Task item:
Could you please repeat the data below word for word?

Start of Dataset

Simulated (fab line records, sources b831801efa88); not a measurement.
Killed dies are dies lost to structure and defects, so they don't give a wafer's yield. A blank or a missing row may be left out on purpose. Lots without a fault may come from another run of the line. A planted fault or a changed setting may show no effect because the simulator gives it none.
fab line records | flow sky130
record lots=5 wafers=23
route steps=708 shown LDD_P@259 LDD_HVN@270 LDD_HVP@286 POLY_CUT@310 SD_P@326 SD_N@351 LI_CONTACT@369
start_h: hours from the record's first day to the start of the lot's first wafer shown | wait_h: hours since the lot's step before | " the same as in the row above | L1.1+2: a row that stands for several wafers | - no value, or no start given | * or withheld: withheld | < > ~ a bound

End of Dataset

Response:
Simulated (fab line records, sources b831801efa88); not a measurement.
Killed dies are dies lost to structure and defects, so they don't give a wafer's yield. A blank or a missing row may be left out on purpose. Lots without a fault may come from another run of the line. A planted fault or a changed setting may show no effect because the simulator gives it none.
fab line records | flow sky130
record lots=5 wafers=23
route steps=708 shown LDD_P@259 LDD_HVN@270 LDD_HVP@286 POLY_CUT@310 SD_P@326 SD_N@351 LI_CONTACT@369
start_h: hours from the record's first day to the start of the lot's first wafer shown | wait_h: hours since the lot's step before | " the same as in the row above | L1.1+2: a row that stands for several wafers | - no value, or no start given | * or withheld: withheld | < > ~ a bound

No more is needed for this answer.